-- Data records --
┄┄┄┄┄┄

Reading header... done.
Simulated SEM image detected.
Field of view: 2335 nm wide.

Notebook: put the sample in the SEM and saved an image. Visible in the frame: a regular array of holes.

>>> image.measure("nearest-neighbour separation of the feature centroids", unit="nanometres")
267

┄┄┄┄┄┄

-- Work item --
Restate the data word for word. Begin at its first line, end at the line that contains "Notebook: put the", and include both.

-- Response box --
Reading header... done.
Simulated SEM image detected.
Field of view: 2335 nm wide.

Notebook: put the sample in the SEM and saved an image. Visible in the frame: a regular array of holes.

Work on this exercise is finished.